→ **WORK INSTRUCTION**: Please give back, word for word, only the lines starting at the one containing "Later steps of the flow that" and ending at the one containing "No later step" within the material below.

→ **SUPPLIED DATA**:
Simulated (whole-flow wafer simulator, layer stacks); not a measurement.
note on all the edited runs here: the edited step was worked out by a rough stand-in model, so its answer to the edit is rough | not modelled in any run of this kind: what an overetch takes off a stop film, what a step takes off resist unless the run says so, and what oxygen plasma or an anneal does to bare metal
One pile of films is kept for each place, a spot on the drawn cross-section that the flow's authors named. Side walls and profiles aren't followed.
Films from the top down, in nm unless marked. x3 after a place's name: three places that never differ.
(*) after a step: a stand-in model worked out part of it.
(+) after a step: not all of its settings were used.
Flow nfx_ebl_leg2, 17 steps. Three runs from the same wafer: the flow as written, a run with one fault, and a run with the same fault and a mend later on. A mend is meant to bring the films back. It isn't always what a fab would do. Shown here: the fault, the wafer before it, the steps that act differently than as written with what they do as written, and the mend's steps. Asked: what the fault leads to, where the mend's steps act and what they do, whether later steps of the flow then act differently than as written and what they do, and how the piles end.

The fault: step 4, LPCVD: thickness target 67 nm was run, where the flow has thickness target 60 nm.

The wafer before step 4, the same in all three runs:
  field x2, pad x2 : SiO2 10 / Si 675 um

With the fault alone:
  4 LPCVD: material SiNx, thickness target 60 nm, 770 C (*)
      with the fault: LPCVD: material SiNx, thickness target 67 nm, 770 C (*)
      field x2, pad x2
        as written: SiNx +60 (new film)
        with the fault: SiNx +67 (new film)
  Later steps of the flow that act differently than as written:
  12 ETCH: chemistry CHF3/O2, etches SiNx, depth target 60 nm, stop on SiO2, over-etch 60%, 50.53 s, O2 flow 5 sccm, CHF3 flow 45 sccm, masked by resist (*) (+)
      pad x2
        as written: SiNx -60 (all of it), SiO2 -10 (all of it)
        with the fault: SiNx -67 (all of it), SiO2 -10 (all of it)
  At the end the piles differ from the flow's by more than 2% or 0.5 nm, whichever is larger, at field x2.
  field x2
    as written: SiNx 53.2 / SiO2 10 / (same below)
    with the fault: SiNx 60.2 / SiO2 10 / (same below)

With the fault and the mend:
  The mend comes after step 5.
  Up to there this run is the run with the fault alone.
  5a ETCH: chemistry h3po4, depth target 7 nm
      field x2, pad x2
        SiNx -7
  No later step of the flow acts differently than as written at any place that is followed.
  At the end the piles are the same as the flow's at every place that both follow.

→ **PROBLEM SOLUTION**:
  Later steps of the flow that act differently than as written:
  12 ETCH: chemistry CHF3/O2, etches SiNx, depth target 60 nm, stop on SiO2, over-etch 60%, 50.53 s, O2 flow 5 sccm, CHF3 flow 45 sccm, masked by resist (*) (+)
      pad x2
        as written: SiNx -60 (all of it), SiO2 -10 (all of it)
        with the fault: SiNx -67 (all of it), SiO2 -10 (all of it)
  At the end the piles differ from the flow's by more than 2% or 0.5 nm, whichever is larger, at field x2.
  field x2
    as written: SiNx 53.2 / SiO2 10 / (same below)
    with the fault: SiNx 60.2 / SiO2 10 / (same below)

With the fault and the mend:
  The mend comes after step 5.
  Up to there this run is the run with the fault alone.
  5a ETCH: chemistry h3po4, depth target 7 nm
      field x2, pad x2
        SiNx -7
  No later step of the flow acts differently than as written at any place that is followed.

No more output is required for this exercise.